● ● ● ●

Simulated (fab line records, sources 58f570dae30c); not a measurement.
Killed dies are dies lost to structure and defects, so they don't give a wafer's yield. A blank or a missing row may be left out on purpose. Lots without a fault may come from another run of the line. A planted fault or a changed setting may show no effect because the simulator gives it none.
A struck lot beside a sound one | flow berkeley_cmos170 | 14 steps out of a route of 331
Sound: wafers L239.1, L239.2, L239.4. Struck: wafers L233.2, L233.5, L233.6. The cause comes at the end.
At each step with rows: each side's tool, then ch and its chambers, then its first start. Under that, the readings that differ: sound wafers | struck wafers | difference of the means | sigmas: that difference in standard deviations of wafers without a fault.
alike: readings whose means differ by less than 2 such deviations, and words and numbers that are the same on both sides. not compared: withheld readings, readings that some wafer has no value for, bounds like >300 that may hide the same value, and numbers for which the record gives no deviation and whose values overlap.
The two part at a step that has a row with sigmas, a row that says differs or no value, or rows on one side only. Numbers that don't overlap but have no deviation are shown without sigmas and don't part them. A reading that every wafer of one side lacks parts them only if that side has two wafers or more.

● ● ● ●

Please write out the material word for word from its first line through the line holding "A struck lot", including both, and no line past it.

- Task result:
Simulated (fab line records, sources 58f570dae30c); not a measurement.
Killed dies are dies lost to structure and defects, so they don't give a wafer's yield. A blank or a missing row may be left out on purpose. Lots without a fault may come from another run of the line. A planted fault or a changed setting may show no effect because the simulator gives it none.
A struck lot beside a sound one | flow berkeley_cmos170 | 14 steps out of a route of 331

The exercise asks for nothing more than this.